=== Section Start ===
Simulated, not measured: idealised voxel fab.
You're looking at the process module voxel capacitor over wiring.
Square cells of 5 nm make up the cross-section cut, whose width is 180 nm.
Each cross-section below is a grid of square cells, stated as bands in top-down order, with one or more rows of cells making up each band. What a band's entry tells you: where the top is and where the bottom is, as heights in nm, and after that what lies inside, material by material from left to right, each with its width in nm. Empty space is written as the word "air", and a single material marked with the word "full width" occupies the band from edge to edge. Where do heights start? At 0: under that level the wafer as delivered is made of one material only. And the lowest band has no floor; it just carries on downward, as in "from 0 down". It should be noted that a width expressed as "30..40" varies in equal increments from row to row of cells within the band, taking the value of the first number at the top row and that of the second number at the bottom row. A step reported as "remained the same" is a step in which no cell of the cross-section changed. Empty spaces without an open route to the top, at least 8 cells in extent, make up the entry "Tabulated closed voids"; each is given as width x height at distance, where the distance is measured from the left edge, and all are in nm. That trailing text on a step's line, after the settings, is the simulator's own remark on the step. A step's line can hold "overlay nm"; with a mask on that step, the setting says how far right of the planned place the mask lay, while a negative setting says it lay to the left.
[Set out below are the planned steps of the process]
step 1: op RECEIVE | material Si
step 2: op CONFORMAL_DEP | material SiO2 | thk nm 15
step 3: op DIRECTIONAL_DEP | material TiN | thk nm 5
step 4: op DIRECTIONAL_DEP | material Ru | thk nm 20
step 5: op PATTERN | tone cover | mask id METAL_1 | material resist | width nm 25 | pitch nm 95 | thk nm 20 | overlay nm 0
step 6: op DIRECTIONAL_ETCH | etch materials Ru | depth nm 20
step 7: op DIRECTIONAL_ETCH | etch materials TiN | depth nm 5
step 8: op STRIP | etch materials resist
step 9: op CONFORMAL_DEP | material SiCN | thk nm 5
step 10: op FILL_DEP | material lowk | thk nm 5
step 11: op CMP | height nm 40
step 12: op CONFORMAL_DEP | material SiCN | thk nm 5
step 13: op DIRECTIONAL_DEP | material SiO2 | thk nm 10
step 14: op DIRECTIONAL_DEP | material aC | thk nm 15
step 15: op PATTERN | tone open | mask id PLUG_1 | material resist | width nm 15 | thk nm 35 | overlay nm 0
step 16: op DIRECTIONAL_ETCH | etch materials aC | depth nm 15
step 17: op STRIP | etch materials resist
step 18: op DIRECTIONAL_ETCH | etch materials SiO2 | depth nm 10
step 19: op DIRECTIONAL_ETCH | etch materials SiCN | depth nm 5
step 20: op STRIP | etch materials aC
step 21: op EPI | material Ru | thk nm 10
=== Section End ===

## [WORK REQUEST]
Beginning with the very first line of the material, please return exactly each line down to and including the one with "Square cells of".

## [YOUR SOLUTION]
Simulated, not measured: idealised voxel fab.
You're looking at the process module voxel capacitor over wiring.
Square cells of 5 nm make up the cross-section cut, whose width is 180 nm.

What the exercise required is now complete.